Work item:
What do the lines from the top of the data through the line with "run 4 hour=9.9" say? Quote them exactly and include both ends.

%%
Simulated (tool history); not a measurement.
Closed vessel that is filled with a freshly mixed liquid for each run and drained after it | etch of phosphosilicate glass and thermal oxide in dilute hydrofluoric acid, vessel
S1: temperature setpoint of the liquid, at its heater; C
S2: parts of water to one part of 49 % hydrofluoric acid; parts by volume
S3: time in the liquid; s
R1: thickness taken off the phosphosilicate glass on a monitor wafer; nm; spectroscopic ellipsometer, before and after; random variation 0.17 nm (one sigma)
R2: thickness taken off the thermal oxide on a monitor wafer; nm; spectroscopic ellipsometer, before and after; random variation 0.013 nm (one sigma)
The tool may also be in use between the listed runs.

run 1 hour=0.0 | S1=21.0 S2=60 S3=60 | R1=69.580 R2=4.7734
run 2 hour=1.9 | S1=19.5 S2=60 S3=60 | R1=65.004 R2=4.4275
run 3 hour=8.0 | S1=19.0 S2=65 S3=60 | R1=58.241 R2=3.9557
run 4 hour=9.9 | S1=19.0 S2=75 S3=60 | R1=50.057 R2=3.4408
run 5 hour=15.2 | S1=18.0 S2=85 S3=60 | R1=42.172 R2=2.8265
%%

Problem solution:
Simulated (tool history); not a measurement.
Closed vessel that is filled with a freshly mixed liquid for each run and drained after it | etch of phosphosilicate glass and thermal oxide in dilute hydrofluoric acid, vessel
S1: temperature setpoint of the liquid, at its heater; C
S2: parts of water to one part of 49 % hydrofluoric acid; parts by volume
S3: time in the liquid; s
R1: thickness taken off the phosphosilicate glass on a monitor wafer; nm; spectroscopic ellipsometer, before and after; random variation 0.17 nm (one sigma)
R2: thickness taken off the thermal oxide on a monitor wafer; nm; spectroscopic ellipsometer, before and after; random variation 0.013 nm (one sigma)
The tool may also be in use between the listed runs.

run 1 hour=0.0 | S1=21.0 S2=60 S3=60 | R1=69.580 R2=4.7734
run 2 hour=1.9 | S1=19.5 S2=60 S3=60 | R1=65.004 R2=4.4275
run 3 hour=8.0 | S1=19.0 S2=65 S3=60 | R1=58.241 R2=3.9557
run 4 hour=9.9 | S1=19.0 S2=75 S3=60 | R1=50.057 R2=3.4408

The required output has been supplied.